**Assignment**
Output all the entries below. Each must match exactly.

___ Data for review

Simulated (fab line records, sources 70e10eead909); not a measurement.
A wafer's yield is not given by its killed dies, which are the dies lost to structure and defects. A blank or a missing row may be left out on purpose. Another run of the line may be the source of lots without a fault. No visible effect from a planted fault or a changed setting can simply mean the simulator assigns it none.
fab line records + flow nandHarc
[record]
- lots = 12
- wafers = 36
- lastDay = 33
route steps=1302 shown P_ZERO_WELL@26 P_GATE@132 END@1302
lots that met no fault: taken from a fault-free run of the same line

______

**Response area**
Simulated (fab line records, sources 70e10eead909); not a measurement.
A wafer's yield is not given by its killed dies, which are the dies lost to structure and defects. A blank or a missing row may be left out on purpose. Another run of the line may be the source of lots without a fault. No visible effect from a planted fault or a changed setting can simply mean the simulator assigns it none.
fab line records + flow nandHarc
[record]
- lots = 12
- wafers = 36
- lastDay = 33
route steps=1302 shown P_ZERO_WELL@26 P_GATE@132 END@1302
lots that met no fault: taken from a fault-free run of the same line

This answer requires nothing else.